■ ■ ■

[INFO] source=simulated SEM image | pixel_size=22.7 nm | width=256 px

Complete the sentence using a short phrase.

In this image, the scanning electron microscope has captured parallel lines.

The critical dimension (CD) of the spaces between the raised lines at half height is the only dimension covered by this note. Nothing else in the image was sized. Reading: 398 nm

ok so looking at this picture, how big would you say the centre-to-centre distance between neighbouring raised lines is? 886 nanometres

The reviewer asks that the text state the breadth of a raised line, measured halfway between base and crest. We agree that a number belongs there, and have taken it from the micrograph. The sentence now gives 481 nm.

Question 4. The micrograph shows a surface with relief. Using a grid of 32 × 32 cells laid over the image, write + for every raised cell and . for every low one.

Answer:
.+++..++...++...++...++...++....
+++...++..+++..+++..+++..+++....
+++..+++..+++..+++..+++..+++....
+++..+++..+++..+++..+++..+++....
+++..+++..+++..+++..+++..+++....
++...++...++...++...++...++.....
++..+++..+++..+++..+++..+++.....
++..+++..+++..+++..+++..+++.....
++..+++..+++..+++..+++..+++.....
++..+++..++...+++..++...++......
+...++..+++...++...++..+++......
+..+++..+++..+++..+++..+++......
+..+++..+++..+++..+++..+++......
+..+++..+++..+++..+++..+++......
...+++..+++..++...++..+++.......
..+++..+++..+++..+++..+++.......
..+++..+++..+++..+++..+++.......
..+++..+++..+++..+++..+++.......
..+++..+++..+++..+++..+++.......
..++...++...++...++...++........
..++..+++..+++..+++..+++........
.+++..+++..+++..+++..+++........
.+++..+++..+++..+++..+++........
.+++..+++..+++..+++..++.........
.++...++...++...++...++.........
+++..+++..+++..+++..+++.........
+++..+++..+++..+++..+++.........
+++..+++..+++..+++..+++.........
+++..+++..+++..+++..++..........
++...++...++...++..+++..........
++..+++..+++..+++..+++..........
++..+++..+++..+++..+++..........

■ ■ ■

Print, from the entries above, the line with "In this image, the", the line with "The reviewer asks" and all lines between them, exactly and with nothing else.

• _Result_:
In this image, the scanning electron microscope has captured parallel lines.

The critical dimension (CD) of the spaces between the raised lines at half height is the only dimension covered by this note. Nothing else in the image was sized. Reading: 398 nm

ok so looking at this picture, how big would you say the centre-to-centre distance between neighbouring raised lines is? 886 nanometres

The reviewer asks that the text state the breadth of a raised line, measured halfway between base and crest. We agree that a number belongs there, and have taken it from the micrograph. The sentence now gives 481 nm.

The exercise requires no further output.